-*-
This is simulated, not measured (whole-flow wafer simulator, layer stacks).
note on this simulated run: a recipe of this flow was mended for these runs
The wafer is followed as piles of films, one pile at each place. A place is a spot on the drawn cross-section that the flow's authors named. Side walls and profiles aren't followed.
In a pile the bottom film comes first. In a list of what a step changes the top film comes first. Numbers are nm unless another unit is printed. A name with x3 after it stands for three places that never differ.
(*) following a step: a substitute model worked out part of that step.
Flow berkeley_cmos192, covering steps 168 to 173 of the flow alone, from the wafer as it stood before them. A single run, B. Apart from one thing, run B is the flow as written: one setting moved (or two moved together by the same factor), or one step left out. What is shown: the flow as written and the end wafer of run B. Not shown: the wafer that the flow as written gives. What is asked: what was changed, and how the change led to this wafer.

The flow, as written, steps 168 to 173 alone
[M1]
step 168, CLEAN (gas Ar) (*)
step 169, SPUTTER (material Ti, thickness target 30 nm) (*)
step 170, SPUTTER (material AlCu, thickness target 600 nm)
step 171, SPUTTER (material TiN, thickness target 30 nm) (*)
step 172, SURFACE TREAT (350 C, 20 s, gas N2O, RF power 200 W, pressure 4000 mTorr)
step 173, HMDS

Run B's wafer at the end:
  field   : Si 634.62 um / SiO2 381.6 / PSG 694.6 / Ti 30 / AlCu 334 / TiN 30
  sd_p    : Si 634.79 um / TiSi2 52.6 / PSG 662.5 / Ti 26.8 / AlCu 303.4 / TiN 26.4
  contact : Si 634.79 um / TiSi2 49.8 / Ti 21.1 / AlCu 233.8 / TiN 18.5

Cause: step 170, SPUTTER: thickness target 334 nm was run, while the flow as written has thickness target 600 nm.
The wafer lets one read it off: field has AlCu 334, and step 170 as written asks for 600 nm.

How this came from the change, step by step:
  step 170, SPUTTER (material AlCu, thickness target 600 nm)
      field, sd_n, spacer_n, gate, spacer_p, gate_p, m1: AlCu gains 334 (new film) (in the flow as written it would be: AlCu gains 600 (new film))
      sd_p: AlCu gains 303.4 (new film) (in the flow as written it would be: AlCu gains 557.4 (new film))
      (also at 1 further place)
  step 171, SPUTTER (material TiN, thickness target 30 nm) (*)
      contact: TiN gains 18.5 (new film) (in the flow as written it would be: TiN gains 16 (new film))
-*-

§ Task item
Give back exactly the lines of the listing, starting with the first and ending with the one bearing "The flow, as written, steps 168 to 173 alone". Add no other lines.

§ Exercise solution
This is simulated, not measured (whole-flow wafer simulator, layer stacks).
note on this simulated run: a recipe of this flow was mended for these runs
The wafer is followed as piles of films, one pile at each place. A place is a spot on the drawn cross-section that the flow's authors named. Side walls and profiles aren't followed.
In a pile the bottom film comes first. In a list of what a step changes the top film comes first. Numbers are nm unless another unit is printed. A name with x3 after it stands for three places that never differ.
(*) following a step: a substitute model worked out part of that step.
Flow berkeley_cmos192, covering steps 168 to 173 of the flow alone, from the wafer as it stood before them. A single run, B. Apart from one thing, run B is the flow as written: one setting moved (or two moved together by the same factor), or one step left out. What is shown: the flow as written and the end wafer of run B. Not shown: the wafer that the flow as written gives. What is asked: what was changed, and how the change led to this wafer.

The flow, as written, steps 168 to 173 alone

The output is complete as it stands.